- _Given entries_:
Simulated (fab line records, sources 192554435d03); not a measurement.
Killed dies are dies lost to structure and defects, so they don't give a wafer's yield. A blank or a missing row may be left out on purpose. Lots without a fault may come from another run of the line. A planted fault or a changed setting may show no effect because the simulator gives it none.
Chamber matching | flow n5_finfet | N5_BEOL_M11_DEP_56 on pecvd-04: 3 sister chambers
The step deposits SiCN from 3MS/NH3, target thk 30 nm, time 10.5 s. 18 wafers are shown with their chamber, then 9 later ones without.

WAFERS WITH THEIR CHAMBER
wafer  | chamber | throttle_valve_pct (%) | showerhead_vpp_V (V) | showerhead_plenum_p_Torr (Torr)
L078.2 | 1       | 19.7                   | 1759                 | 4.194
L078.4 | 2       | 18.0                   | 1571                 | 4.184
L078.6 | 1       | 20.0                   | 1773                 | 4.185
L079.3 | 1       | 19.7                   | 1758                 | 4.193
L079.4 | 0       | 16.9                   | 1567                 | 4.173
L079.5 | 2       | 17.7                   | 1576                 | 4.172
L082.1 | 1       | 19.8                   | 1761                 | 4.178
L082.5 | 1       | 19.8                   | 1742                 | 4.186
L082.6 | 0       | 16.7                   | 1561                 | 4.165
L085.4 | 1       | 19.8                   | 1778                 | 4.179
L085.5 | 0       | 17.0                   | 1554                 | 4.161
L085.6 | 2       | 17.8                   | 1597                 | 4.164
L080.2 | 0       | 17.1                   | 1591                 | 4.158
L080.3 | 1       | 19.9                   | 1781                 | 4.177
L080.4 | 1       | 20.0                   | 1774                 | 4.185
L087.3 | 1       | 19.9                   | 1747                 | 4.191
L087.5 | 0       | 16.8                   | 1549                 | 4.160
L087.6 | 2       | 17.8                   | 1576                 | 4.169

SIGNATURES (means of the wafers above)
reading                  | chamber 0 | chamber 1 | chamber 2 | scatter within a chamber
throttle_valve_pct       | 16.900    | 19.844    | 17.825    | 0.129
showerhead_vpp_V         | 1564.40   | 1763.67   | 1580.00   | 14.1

- _Work instruction_: Please copy only these lines, exactly: the first line of the records through the line containing "Killed dies are", ends included.

- _Problem solution_:
Simulated (fab line records, sources 192554435d03); not a measurement.
Killed dies are dies lost to structure and defects, so they don't give a wafer's yield. A blank or a missing row may be left out on purpose. Lots without a fault may come from another run of the line. A planted fault or a changed setting may show no effect because the simulator gives it none.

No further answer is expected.